*Task item:* Starting at the first line of the data below, retype every line up to and including the one containing "Each cross-section below".

*Excerpted records:*
━━━━━━
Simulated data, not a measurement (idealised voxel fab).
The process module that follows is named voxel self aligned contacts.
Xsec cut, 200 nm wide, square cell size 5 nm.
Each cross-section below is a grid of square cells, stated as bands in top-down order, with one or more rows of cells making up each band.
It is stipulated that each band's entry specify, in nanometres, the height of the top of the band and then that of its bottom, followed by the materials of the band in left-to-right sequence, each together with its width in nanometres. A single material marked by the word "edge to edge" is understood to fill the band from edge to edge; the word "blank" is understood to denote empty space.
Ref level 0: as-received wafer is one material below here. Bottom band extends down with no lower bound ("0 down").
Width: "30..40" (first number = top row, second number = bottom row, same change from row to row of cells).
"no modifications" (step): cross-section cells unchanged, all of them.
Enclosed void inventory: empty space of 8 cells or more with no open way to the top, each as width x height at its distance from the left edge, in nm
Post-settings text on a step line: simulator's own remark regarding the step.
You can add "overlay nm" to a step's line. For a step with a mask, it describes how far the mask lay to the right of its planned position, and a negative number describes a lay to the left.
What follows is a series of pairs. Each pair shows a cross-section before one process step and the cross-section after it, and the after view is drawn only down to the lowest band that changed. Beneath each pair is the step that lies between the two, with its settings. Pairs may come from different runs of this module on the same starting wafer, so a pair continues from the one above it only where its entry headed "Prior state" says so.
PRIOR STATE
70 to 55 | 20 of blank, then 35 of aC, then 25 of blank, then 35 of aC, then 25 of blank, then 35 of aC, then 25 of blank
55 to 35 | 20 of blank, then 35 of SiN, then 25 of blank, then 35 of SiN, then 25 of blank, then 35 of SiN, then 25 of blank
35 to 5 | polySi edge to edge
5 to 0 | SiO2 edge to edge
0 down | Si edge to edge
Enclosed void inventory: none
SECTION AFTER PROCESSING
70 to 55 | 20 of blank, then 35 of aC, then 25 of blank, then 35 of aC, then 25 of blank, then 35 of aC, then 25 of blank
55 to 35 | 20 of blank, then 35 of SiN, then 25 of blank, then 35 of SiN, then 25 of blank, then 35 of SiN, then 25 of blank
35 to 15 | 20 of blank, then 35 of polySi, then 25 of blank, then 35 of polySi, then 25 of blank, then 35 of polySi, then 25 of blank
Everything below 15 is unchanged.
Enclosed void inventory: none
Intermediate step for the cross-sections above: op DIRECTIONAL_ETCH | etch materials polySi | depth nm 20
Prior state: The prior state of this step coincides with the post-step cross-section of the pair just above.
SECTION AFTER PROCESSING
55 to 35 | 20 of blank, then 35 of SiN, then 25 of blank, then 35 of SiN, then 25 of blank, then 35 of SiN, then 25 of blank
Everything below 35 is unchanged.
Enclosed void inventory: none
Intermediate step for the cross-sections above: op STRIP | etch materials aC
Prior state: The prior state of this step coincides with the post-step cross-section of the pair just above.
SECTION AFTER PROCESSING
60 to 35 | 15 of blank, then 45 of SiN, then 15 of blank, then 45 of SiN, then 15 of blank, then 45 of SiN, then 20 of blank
━━━━━━

*Answer box:*
Simulated data, not a measurement (idealised voxel fab).
The process module that follows is named voxel self aligned contacts.
Xsec cut, 200 nm wide, square cell size 5 nm.
Each cross-section below is a grid of square cells, stated as bands in top-down order, with one or more rows of cells making up each band.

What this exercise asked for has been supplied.